→ **Data extract**
———

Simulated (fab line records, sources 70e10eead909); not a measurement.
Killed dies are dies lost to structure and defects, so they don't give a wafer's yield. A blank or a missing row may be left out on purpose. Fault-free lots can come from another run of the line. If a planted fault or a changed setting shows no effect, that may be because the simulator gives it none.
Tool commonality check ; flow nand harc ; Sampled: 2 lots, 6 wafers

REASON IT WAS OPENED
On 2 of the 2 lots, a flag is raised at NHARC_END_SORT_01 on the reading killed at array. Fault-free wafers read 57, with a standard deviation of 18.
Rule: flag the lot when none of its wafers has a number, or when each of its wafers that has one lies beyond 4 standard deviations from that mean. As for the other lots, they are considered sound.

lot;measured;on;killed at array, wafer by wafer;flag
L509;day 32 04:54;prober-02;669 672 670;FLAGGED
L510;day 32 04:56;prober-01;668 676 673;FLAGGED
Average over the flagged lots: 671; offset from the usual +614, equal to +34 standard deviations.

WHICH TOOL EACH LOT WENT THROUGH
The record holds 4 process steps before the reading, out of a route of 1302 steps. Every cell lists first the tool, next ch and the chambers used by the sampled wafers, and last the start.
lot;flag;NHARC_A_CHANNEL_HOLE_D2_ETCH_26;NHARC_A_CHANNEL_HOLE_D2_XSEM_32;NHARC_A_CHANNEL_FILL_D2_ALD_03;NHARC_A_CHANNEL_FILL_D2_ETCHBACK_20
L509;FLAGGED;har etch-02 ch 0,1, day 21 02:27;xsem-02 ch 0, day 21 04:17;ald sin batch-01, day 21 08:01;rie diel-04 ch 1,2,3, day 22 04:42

———

→ **Work request**
Nothing in the records above may be left out; repeat them exactly.

→ **Task result**
Simulated (fab line records, sources 70e10eead909); not a measurement.
Killed dies are dies lost to structure and defects, so they don't give a wafer's yield. A blank or a missing row may be left out on purpose. Fault-free lots can come from another run of the line. If a planted fault or a changed setting shows no effect, that may be because the simulator gives it none.
Tool commonality check ; flow nand harc ; Sampled: 2 lots, 6 wafers

REASON IT WAS OPENED
On 2 of the 2 lots, a flag is raised at NHARC_END_SORT_01 on the reading killed at array. Fault-free wafers read 57, with a standard deviation of 18.
Rule: flag the lot when none of its wafers has a number, or when each of its wafers that has one lies beyond 4 standard deviations from that mean. As for the other lots, they are considered sound.

lot;measured;on;killed at array, wafer by wafer;flag
L509;day 32 04:54;prober-02;669 672 670;FLAGGED
L510;day 32 04:56;prober-01;668 676 673;FLAGGED
Average over the flagged lots: 671; offset from the usual +614, equal to +34 standard deviations.

WHICH TOOL EACH LOT WENT THROUGH
The record holds 4 process steps before the reading, out of a route of 1302 steps. Every cell lists first the tool, next ch and the chambers used by the sampled wafers, and last the start.
lot;flag;NHARC_A_CHANNEL_HOLE_D2_ETCH_26;NHARC_A_CHANNEL_HOLE_D2_XSEM_32;NHARC_A_CHANNEL_FILL_D2_ALD_03;NHARC_A_CHANNEL_FILL_D2_ETCHBACK_20
L509;FLAGGED;har etch-02 ch 0,1, day 21 02:27;xsem-02 ch 0, day 21 04:17;ald sin batch-01, day 21 08:01;rie diel-04 ch 1,2,3, day 22 04:42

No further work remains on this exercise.